INPUT DATA
------------

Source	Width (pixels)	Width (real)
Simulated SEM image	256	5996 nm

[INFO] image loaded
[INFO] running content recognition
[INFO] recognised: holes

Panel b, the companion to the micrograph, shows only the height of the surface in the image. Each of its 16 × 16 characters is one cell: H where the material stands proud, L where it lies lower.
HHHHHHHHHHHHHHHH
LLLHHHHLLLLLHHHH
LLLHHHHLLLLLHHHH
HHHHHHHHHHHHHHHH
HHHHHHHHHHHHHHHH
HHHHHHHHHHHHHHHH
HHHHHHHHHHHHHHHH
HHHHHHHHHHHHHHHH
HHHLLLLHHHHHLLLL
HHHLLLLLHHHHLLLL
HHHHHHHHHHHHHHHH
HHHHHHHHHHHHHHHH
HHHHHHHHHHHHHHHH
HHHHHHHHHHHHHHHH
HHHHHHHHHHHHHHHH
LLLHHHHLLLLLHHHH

------------

The exact lines of the material above starting at the one that contains "[INFO] recognised: holes" and ending at the one that contains "HHHLLLLHHHHHLLLL" are what to retype; leave out everything else.

[INFO] recognised: holes

Panel b, the companion to the micrograph, shows only the height of the surface in the image. Each of its 16 × 16 characters is one cell: H where the material stands proud, L where it lies lower.
HHHHHHHHHHHHHHHH
LLLHHHHLLLLLHHHH
LLLHHHHLLLLLHHHH
HHHHHHHHHHHHHHHH
HHHHHHHHHHHHHHHH
HHHHHHHHHHHHHHHH
HHHHHHHHHHHHHHHH
HHHHHHHHHHHHHHHH
HHHLLLLHHHHHLLLL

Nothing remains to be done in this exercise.